Restate word for word every line from the top of the data below down through the line that holds "[INFO] starting measurements".

▸ **RECORDS PROVIDED**:
[Start of Attachment]
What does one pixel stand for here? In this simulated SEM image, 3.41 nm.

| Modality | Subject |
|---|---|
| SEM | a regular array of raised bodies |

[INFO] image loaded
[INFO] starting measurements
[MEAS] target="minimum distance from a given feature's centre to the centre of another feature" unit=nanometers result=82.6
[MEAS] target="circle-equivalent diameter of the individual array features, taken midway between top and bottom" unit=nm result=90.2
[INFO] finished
[End of Attachment]

▸ **WRITTEN ANSWER**:
What does one pixel stand for here? In this simulated SEM image, 3.41 nm.

| Modality | Subject |
|---|---|
| SEM | a regular array of raised bodies |

[INFO] image loaded
[INFO] starting measurements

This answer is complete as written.